Task item:
Word for word, restate every record.

=-=-=-=-=

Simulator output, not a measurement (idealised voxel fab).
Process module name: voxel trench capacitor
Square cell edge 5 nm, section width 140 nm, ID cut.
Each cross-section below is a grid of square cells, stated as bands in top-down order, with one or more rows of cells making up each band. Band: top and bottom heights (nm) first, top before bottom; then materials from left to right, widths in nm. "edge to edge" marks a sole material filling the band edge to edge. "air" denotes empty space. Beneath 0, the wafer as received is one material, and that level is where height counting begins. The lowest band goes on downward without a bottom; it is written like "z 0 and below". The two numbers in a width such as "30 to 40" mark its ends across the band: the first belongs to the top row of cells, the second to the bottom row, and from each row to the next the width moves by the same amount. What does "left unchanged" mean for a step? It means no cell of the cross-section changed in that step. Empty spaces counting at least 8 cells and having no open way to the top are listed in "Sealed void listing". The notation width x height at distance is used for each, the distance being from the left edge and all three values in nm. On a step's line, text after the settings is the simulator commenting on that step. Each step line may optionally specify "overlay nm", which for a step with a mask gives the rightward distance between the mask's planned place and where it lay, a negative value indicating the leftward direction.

=-=-=-=-=

Written answer:
Simulator output, not a measurement (idealised voxel fab).
Process module name: voxel trench capacitor
Square cell edge 5 nm, section width 140 nm, ID cut.
Each cross-section below is a grid of square cells, stated as bands in top-down order, with one or more rows of cells making up each band. Band: top and bottom heights (nm) first, top before bottom; then materials from left to right, widths in nm. "edge to edge" marks a sole material filling the band edge to edge. "air" denotes empty space. Beneath 0, the wafer as received is one material, and that level is where height counting begins. The lowest band goes on downward without a bottom; it is written like "z 0 and below". The two numbers in a width such as "30 to 40" mark its ends across the band: the first belongs to the top row of cells, the second to the bottom row, and from each row to the next the width moves by the same amount. What does "left unchanged" mean for a step? It means no cell of the cross-section changed in that step. Empty spaces counting at least 8 cells and having no open way to the top are listed in "Sealed void listing". The notation width x height at distance is used for each, the distance being from the left edge and all three values in nm. On a step's line, text after the settings is the simulator commenting on that step. Each step line may optionally specify "overlay nm", which for a step with a mask gives the rightward distance between the mask's planned place and where it lay, a negative value indicating the leftward direction.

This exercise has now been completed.